__BRIEF__.
Repeat exactly the lines from the start of the entries below through the line containing "Cross-section = grid". Omit the rest.

━━━ SOURCE MATERIAL

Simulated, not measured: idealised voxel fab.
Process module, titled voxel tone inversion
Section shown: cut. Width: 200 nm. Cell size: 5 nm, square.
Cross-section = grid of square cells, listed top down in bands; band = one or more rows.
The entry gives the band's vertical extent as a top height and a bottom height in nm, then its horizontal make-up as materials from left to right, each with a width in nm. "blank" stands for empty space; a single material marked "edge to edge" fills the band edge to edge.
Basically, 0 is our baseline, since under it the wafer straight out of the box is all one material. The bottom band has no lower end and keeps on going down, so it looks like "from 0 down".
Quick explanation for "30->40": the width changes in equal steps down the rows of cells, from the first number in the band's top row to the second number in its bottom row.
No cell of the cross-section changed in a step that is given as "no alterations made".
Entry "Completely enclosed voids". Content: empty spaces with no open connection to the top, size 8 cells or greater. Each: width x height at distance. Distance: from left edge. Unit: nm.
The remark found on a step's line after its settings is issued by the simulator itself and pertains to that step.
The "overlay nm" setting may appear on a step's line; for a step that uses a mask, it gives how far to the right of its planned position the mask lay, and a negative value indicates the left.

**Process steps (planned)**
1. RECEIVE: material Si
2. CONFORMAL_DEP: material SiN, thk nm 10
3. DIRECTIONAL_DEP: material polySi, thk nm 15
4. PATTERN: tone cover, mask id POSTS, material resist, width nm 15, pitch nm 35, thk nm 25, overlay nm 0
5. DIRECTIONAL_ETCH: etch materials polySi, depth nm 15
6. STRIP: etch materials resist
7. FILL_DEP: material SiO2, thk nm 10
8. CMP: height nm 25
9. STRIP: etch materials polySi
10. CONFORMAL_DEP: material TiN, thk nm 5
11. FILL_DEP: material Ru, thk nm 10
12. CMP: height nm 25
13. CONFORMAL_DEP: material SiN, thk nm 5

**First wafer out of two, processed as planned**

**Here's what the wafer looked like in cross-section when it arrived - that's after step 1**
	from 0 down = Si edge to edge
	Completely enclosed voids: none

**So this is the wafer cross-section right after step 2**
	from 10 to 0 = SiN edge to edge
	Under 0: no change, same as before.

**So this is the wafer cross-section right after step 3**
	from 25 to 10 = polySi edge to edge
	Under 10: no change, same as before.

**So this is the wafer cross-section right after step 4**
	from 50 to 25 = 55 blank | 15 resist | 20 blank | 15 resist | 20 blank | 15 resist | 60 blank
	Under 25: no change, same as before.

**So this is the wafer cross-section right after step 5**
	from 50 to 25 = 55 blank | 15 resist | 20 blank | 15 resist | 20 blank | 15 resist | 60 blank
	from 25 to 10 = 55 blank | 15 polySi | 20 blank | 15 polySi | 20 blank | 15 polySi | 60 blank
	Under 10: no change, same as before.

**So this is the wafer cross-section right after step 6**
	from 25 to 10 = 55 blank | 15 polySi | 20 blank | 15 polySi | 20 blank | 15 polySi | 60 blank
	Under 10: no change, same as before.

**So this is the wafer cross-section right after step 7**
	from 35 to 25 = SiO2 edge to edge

━━━━━━

__WRITTEN SOLUTION__.
Simulated, not measured: idealised voxel fab.
Process module, titled voxel tone inversion
Section shown: cut. Width: 200 nm. Cell size: 5 nm, square.
Cross-section = grid of square cells, listed top down in bands; band = one or more rows.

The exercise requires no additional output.